PROVIDED DATA:
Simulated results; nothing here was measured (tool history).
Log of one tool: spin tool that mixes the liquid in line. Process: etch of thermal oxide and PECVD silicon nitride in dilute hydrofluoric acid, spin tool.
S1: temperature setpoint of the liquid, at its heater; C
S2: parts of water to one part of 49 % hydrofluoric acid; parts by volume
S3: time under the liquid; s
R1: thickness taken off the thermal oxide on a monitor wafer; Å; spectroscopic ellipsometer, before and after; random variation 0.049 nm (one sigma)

ACTIVITY: Extract every line above exactly as it stands.

SOLUTION:
Simulated results; nothing here was measured (tool history).
Log of one tool: spin tool that mixes the liquid in line. Process: etch of thermal oxide and PECVD silicon nitride in dilute hydrofluoric acid, spin tool.
S1: temperature setpoint of the liquid, at its heater; C
S2: parts of water to one part of 49 % hydrofluoric acid; parts by volume
S3: time under the liquid; s
R1: thickness taken off the thermal oxide on a monitor wafer; Å; spectroscopic ellipsometer, before and after; random variation 0.049 nm (one sigma)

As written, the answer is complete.